▶ _Assigned task_: The lines to extract run from the first line of the entries through the line that contains "Log of one tool: closed"; reproduce exactly those lines and no others.

── Information shown ──
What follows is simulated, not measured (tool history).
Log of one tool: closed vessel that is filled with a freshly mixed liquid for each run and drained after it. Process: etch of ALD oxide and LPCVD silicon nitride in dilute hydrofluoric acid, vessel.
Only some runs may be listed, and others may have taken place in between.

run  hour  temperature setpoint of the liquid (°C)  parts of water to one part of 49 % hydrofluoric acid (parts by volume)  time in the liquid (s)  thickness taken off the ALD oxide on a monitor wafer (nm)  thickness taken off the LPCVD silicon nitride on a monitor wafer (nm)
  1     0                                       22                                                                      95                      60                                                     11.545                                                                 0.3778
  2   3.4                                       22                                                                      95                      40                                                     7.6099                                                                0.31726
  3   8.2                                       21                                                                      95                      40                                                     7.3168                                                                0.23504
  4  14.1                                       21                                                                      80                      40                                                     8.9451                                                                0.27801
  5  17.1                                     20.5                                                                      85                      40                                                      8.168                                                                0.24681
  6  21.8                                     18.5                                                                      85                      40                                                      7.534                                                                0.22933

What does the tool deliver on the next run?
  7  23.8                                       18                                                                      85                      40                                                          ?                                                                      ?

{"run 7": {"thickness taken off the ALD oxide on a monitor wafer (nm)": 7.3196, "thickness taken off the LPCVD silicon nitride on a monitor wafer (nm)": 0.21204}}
───

▶ _Exercise solution_:
What follows is simulated, not measured (tool history).
Log of one tool: closed vessel that is filled with a freshly mixed liquid for each run and drained after it. Process: etch of ALD oxide and LPCVD silicon nitride in dilute hydrofluoric acid, vessel.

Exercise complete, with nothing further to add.